-- RECORDS SHOWN follows --

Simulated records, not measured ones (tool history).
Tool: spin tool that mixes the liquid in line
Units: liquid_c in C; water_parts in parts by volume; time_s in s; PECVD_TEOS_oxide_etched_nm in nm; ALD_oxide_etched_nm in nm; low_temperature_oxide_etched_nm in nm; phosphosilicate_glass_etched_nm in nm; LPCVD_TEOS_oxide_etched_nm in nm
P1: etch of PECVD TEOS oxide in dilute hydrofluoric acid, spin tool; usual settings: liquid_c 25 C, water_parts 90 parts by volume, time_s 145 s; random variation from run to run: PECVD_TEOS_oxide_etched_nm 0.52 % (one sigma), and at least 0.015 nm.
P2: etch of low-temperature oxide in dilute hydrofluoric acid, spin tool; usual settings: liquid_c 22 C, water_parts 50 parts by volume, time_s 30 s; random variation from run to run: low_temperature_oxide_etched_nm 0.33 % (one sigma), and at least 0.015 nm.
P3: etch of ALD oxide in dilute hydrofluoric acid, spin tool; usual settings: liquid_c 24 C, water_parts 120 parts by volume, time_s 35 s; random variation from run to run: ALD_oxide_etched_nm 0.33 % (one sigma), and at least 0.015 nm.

-- RECORDS SHOWN concluded --

# WORK INSTRUCTION:
In full and without alteration, write out the data above.

# EXERCISE SOLUTION:
Simulated records, not measured ones (tool history).
Tool: spin tool that mixes the liquid in line
Units: liquid_c in C; water_parts in parts by volume; time_s in s; PECVD_TEOS_oxide_etched_nm in nm; ALD_oxide_etched_nm in nm; low_temperature_oxide_etched_nm in nm; phosphosilicate_glass_etched_nm in nm; LPCVD_TEOS_oxide_etched_nm in nm
P1: etch of PECVD TEOS oxide in dilute hydrofluoric acid, spin tool; usual settings: liquid_c 25 C, water_parts 90 parts by volume, time_s 145 s; random variation from run to run: PECVD_TEOS_oxide_etched_nm 0.52 % (one sigma), and at least 0.015 nm.
P2: etch of low-temperature oxide in dilute hydrofluoric acid, spin tool; usual settings: liquid_c 22 C, water_parts 50 parts by volume, time_s 30 s; random variation from run to run: low_temperature_oxide_etched_nm 0.33 % (one sigma), and at least 0.015 nm.
P3: etch of ALD oxide in dilute hydrofluoric acid, spin tool; usual settings: liquid_c 24 C, water_parts 120 parts by volume, time_s 35 s; random variation from run to run: ALD_oxide_etched_nm 0.33 % (one sigma), and at least 0.015 nm.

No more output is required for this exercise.